[Records shown]
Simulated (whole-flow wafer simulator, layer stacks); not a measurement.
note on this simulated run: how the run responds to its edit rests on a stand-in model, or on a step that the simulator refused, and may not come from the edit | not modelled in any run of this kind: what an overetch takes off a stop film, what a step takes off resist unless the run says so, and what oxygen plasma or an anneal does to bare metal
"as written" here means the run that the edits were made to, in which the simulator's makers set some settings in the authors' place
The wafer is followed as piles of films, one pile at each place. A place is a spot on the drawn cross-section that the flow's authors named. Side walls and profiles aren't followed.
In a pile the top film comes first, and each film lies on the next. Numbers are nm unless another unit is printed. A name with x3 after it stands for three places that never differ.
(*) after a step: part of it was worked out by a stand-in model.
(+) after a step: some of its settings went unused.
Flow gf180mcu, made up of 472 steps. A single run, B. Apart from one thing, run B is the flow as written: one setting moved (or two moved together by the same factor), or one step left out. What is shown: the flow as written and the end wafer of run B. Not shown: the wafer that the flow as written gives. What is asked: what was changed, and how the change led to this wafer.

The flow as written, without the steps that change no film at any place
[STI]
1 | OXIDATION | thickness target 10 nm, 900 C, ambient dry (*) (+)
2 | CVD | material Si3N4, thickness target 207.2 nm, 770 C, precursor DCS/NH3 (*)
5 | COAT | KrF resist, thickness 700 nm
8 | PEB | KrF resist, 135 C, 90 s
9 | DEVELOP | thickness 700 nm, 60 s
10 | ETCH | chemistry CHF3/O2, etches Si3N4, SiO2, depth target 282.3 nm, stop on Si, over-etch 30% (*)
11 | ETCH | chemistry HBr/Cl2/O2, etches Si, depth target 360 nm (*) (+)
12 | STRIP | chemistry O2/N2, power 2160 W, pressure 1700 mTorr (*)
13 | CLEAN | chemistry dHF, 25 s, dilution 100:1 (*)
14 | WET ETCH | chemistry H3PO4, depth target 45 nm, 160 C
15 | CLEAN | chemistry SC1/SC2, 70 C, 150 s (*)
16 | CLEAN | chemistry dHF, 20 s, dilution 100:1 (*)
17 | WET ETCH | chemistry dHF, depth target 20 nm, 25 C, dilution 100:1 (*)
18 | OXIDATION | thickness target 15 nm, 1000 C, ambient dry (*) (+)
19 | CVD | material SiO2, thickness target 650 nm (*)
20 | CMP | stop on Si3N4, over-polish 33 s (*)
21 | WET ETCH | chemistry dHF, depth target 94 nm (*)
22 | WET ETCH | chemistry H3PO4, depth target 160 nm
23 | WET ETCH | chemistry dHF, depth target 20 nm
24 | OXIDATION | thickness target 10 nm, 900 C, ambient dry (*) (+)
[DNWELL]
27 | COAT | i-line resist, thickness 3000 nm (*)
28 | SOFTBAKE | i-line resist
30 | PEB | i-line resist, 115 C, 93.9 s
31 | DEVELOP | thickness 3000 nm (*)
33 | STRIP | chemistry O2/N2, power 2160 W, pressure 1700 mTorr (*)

[Work order] Transcribe the records from their first line. Stop after the line with "The wafer is", including it.

[Reply]
Simulated (whole-flow wafer simulator, layer stacks); not a measurement.
note on this simulated run: how the run responds to its edit rests on a stand-in model, or on a step that the simulator refused, and may not come from the edit | not modelled in any run of this kind: what an overetch takes off a stop film, what a step takes off resist unless the run says so, and what oxygen plasma or an anneal does to bare metal
"as written" here means the run that the edits were made to, in which the simulator's makers set some settings in the authors' place
The wafer is followed as piles of films, one pile at each place. A place is a spot on the drawn cross-section that the flow's authors named. Side walls and profiles aren't followed.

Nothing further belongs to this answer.